==== INFORMATION SUPPLIED ====

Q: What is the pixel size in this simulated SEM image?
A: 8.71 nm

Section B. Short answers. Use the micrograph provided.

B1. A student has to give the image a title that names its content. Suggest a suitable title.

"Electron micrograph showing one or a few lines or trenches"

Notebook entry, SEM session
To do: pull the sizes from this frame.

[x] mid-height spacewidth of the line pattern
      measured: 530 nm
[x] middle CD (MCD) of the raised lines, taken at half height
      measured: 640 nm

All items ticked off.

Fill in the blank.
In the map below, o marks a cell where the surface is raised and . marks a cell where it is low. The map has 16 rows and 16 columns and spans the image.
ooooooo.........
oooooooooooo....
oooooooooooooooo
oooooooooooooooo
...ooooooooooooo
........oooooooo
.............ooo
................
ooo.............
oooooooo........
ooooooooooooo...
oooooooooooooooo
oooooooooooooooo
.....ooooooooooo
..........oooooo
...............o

====

→ ASSIGNMENT: Reproduce, line for line, the material, starting at its first line, and end once the line holding "To do: pull the sizes from this frame." has been output.

→ RESPONSE BOX:
Q: What is the pixel size in this simulated SEM image?
A: 8.71 nm

Section B. Short answers. Use the micrograph provided.

B1. A student has to give the image a title that names its content. Suggest a suitable title.

"Electron micrograph showing one or a few lines or trenches"

Notebook entry, SEM session
To do: pull the sizes from this frame.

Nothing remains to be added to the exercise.